○ ○ ○ ○ ○ ○ ○
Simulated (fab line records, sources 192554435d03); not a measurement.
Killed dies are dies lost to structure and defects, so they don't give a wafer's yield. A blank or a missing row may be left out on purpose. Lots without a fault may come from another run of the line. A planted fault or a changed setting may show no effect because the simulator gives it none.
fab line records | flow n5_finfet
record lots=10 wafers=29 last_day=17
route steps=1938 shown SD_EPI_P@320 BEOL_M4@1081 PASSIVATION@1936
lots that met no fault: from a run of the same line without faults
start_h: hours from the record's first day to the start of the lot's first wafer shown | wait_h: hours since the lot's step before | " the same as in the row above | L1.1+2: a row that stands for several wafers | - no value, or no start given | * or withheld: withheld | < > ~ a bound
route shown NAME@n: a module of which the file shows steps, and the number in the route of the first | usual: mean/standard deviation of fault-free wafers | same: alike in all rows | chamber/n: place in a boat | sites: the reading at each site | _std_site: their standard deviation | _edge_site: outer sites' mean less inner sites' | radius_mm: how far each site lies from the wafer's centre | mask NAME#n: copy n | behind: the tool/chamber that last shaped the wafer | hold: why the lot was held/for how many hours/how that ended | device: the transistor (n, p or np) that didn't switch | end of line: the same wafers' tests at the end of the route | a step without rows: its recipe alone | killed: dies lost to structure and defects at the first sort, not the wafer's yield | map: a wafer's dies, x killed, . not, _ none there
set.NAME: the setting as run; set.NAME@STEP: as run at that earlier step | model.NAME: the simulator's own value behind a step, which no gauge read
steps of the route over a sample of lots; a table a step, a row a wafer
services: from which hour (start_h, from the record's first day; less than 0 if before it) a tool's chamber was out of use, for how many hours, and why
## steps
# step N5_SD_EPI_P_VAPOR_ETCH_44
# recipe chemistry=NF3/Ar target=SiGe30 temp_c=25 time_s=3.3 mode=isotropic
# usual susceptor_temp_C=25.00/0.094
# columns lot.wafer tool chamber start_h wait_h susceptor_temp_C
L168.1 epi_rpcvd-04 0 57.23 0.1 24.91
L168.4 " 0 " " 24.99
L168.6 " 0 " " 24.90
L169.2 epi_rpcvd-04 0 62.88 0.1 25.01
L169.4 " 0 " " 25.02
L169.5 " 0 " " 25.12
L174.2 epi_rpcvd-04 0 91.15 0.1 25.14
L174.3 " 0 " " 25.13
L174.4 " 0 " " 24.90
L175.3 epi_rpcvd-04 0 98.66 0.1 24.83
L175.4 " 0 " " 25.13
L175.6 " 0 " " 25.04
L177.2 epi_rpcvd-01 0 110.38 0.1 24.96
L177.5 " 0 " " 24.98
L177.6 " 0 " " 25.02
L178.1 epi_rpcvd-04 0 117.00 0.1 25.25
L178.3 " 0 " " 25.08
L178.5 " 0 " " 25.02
○ ○ ○ ○ ○ ○ ○

▶ _ACTION ITEM_
Start with the first line. Please copy exactly each line of the listing through the one with "start_h: hours from", including it.

▶ _REPLY_
Simulated (fab line records, sources 192554435d03); not a measurement.
Killed dies are dies lost to structure and defects, so they don't give a wafer's yield. A blank or a missing row may be left out on purpose. Lots without a fault may come from another run of the line. A planted fault or a changed setting may show no effect because the simulator gives it none.
fab line records | flow n5_finfet
record lots=10 wafers=29 last_day=17
route steps=1938 shown SD_EPI_P@320 BEOL_M4@1081 PASSIVATION@1936
lots that met no fault: from a run of the same line without faults
start_h: hours from the record's first day to the start of the lot's first wafer shown | wait_h: hours since the lot's step before | " the same as in the row above | L1.1+2: a row that stands for several wafers | - no value, or no start given | * or withheld: withheld | < > ~ a bound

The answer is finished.